## WORK INSTRUCTION
Give back every entry below, unchanged.

══════════════════════════════
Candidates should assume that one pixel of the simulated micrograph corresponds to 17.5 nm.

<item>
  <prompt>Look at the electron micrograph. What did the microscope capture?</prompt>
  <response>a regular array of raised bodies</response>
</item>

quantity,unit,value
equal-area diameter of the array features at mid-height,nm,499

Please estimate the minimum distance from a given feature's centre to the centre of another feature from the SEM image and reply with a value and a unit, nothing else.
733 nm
══════════════════════════════

## RESULT
Candidates should assume that one pixel of the simulated micrograph corresponds to 17.5 nm.

<item>
  <prompt>Look at the electron micrograph. What did the microscope capture?</prompt>
  <response>a regular array of raised bodies</response>
</item>

quantity,unit,value
equal-area diameter of the array features at mid-height,nm,499

Please estimate the minimum distance from a given feature's centre to the centre of another feature from the SEM image and reply with a value and a unit, nothing else.
733 nm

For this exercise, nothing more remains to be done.